**WORK INSTRUCTION**
Starting at the first line of the entries below, output every line exactly, up to and including the line with "A step followed".

**DATA SECTION**
################

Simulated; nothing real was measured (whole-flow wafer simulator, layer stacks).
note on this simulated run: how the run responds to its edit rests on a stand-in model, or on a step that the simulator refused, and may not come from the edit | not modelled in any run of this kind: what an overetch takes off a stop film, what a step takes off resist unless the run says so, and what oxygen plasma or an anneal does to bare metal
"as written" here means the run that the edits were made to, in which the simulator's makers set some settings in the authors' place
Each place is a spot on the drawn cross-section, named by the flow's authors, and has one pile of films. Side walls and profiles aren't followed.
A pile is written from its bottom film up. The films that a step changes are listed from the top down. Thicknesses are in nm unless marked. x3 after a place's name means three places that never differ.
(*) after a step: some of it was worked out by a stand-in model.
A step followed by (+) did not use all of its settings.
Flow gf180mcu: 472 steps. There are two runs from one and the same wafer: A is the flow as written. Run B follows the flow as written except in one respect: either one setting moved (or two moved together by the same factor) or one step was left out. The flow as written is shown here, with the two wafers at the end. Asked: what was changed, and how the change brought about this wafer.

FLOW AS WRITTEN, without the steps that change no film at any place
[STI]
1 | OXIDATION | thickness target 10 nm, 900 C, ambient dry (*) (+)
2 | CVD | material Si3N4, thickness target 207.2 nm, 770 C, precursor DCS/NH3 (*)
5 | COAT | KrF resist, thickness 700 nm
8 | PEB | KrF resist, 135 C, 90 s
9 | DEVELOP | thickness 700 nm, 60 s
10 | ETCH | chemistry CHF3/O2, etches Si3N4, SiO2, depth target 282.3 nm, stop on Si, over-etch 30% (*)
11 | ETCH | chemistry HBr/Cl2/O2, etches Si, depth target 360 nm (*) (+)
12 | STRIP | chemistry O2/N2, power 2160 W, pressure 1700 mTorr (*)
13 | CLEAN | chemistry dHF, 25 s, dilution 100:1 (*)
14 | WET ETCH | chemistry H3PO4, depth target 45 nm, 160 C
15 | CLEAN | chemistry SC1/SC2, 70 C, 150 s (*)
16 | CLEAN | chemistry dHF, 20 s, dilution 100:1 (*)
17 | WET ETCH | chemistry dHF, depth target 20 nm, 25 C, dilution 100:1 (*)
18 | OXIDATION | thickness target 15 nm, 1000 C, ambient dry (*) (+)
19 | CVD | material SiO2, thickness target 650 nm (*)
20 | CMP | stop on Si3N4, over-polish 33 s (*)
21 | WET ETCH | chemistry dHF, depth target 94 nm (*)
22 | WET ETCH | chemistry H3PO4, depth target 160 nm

################

**EXERCISE SOLUTION**
Simulated; nothing real was measured (whole-flow wafer simulator, layer stacks).
note on this simulated run: how the run responds to its edit rests on a stand-in model, or on a step that the simulator refused, and may not come from the edit | not modelled in any run of this kind: what an overetch takes off a stop film, what a step takes off resist unless the run says so, and what oxygen plasma or an anneal does to bare metal
"as written" here means the run that the edits were made to, in which the simulator's makers set some settings in the authors' place
Each place is a spot on the drawn cross-section, named by the flow's authors, and has one pile of films. Side walls and profiles aren't followed.
A pile is written from its bottom film up. The films that a step changes are listed from the top down. Thicknesses are in nm unless marked. x3 after a place's name means three places that never differ.
(*) after a step: some of it was worked out by a stand-in model.
A step followed by (+) did not use all of its settings.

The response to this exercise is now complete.